+ + + + + + +
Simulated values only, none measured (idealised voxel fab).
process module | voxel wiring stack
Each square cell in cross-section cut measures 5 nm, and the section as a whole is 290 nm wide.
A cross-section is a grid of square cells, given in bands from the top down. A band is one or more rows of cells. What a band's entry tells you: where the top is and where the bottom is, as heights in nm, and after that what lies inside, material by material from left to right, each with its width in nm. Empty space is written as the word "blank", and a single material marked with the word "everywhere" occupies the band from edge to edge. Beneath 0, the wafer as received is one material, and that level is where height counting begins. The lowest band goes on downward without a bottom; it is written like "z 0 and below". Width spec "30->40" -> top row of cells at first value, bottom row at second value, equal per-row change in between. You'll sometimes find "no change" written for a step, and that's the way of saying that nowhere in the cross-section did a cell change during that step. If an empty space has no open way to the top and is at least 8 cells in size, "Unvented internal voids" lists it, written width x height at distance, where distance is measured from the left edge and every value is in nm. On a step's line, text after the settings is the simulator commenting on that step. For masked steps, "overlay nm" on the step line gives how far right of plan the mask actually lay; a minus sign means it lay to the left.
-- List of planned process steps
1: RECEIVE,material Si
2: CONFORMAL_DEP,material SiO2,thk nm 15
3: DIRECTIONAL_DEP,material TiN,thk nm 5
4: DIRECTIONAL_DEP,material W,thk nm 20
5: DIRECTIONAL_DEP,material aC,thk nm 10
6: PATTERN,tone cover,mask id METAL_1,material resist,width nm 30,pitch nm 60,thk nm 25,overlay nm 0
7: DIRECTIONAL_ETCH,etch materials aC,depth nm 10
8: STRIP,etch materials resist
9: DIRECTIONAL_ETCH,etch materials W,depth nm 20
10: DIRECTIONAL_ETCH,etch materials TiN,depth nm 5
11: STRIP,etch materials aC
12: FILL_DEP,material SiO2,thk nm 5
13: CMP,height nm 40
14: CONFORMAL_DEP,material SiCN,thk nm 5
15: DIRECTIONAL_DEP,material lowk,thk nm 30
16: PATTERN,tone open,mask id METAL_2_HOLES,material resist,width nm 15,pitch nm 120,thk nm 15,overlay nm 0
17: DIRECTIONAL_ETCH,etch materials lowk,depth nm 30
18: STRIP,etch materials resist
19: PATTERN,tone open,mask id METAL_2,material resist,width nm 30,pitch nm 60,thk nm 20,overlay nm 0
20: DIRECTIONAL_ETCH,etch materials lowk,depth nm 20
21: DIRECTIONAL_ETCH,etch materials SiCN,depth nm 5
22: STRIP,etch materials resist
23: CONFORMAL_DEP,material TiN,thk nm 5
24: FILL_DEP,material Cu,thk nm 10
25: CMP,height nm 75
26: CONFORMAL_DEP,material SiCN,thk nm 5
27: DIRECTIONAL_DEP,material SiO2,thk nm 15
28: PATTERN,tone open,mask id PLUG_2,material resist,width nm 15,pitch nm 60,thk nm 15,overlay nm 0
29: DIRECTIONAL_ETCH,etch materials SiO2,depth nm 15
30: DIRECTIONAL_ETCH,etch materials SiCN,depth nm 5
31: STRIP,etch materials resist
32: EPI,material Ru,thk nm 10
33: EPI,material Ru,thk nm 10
+ + + + + + +

■ **Work order**:
The answer is the run of lines above from the line containing "23: CONFORMAL_DEP,material TiN,thk nm 5" through the line containing "32: EPI,material Ru,thk nm 10", copied exactly and alone.

■ **Reply**:
23: CONFORMAL_DEP,material TiN,thk nm 5
24: FILL_DEP,material Cu,thk nm 10
25: CMP,height nm 75
26: CONFORMAL_DEP,material SiCN,thk nm 5
27: DIRECTIONAL_DEP,material SiO2,thk nm 15
28: PATTERN,tone open,mask id PLUG_2,material resist,width nm 15,pitch nm 60,thk nm 15,overlay nm 0
29: DIRECTIONAL_ETCH,etch materials SiO2,depth nm 15
30: DIRECTIONAL_ETCH,etch materials SiCN,depth nm 5
31: STRIP,etch materials resist
32: EPI,material Ru,thk nm 10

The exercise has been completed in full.